Extracted entries:
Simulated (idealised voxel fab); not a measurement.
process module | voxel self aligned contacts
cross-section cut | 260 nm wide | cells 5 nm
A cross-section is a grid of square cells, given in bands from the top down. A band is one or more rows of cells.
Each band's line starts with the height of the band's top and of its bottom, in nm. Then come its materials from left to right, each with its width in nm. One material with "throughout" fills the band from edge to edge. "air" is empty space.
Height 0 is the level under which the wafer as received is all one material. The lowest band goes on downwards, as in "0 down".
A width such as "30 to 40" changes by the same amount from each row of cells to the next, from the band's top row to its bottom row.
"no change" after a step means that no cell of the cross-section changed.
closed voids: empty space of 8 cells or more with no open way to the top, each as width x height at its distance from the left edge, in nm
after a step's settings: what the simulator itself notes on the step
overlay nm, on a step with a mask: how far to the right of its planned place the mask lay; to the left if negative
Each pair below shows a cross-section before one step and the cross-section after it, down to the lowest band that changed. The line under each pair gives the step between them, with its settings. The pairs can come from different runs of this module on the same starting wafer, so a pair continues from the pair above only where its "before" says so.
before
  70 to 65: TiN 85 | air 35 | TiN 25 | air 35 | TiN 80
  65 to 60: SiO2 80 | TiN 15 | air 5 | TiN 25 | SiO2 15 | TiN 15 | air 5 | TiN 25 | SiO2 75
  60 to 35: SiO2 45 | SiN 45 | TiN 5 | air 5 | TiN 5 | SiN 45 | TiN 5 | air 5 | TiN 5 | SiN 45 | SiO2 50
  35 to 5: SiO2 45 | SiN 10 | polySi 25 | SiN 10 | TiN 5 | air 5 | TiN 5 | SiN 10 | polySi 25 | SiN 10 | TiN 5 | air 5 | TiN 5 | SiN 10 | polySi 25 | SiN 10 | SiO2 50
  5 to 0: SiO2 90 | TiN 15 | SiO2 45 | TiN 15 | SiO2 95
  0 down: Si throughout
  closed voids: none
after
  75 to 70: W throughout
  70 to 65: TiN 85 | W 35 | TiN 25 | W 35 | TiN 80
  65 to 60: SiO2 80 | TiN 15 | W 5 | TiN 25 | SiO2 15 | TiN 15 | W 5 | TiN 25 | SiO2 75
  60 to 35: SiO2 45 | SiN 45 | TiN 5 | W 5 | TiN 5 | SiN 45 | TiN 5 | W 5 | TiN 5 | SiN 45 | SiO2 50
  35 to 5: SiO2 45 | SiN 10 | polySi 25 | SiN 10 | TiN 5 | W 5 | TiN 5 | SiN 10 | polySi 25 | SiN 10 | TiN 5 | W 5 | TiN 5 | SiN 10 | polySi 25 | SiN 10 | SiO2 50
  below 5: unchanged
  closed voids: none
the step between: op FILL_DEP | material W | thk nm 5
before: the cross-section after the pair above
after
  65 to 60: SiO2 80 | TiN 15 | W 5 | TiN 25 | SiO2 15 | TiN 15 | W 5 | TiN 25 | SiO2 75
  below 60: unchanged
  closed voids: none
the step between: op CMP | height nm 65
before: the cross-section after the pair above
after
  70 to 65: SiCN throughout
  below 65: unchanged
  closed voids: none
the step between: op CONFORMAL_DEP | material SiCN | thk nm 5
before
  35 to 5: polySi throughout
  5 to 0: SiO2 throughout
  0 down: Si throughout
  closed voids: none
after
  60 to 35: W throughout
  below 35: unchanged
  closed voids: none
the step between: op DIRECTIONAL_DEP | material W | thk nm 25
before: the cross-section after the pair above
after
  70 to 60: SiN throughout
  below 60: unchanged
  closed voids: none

Work order: Write out, from the lines above, only those from the line with "after a step's" to the line with "overlay nm, on", exactly as given, including the first and the last.

Exercise answer:
after a step's settings: what the simulator itself notes on the step
overlay nm, on a step with a mask: how far to the right of its planned place the mask lay; to the left if negative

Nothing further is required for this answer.